WORK ORDER:
Output all records precisely as written.

GIVEN ENTRIES:
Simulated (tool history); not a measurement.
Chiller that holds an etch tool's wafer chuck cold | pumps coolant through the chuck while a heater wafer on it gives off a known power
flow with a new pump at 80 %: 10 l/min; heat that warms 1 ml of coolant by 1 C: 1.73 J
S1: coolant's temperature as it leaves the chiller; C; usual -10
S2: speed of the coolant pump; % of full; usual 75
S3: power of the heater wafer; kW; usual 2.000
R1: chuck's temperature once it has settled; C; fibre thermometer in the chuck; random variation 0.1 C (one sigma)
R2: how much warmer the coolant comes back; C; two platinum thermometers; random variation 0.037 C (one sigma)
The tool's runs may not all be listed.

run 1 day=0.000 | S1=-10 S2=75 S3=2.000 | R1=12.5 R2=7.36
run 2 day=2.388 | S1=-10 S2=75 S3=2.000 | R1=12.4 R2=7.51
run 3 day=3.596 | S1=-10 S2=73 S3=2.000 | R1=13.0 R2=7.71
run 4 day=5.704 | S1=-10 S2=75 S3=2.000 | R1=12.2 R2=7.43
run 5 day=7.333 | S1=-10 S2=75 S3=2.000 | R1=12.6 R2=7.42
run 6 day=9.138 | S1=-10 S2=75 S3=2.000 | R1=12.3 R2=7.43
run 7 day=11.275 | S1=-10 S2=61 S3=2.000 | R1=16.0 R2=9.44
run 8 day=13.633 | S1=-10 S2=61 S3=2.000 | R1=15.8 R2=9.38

RESPONSE AREA:
Simulated (tool history); not a measurement.
Chiller that holds an etch tool's wafer chuck cold | pumps coolant through the chuck while a heater wafer on it gives off a known power
flow with a new pump at 80 %: 10 l/min; heat that warms 1 ml of coolant by 1 C: 1.73 J
S1: coolant's temperature as it leaves the chiller; C; usual -10
S2: speed of the coolant pump; % of full; usual 75
S3: power of the heater wafer; kW; usual 2.000
R1: chuck's temperature once it has settled; C; fibre thermometer in the chuck; random variation 0.1 C (one sigma)
R2: how much warmer the coolant comes back; C; two platinum thermometers; random variation 0.037 C (one sigma)
The tool's runs may not all be listed.

run 1 day=0.000 | S1=-10 S2=75 S3=2.000 | R1=12.5 R2=7.36
run 2 day=2.388 | S1=-10 S2=75 S3=2.000 | R1=12.4 R2=7.51
run 3 day=3.596 | S1=-10 S2=73 S3=2.000 | R1=13.0 R2=7.71
run 4 day=5.704 | S1=-10 S2=75 S3=2.000 | R1=12.2 R2=7.43
run 5 day=7.333 | S1=-10 S2=75 S3=2.000 | R1=12.6 R2=7.42
run 6 day=9.138 | S1=-10 S2=75 S3=2.000 | R1=12.3 R2=7.43
run 7 day=11.275 | S1=-10 S2=61 S3=2.000 | R1=16.0 R2=9.44
run 8 day=13.633 | S1=-10 S2=61 S3=2.000 | R1=15.8 R2=9.38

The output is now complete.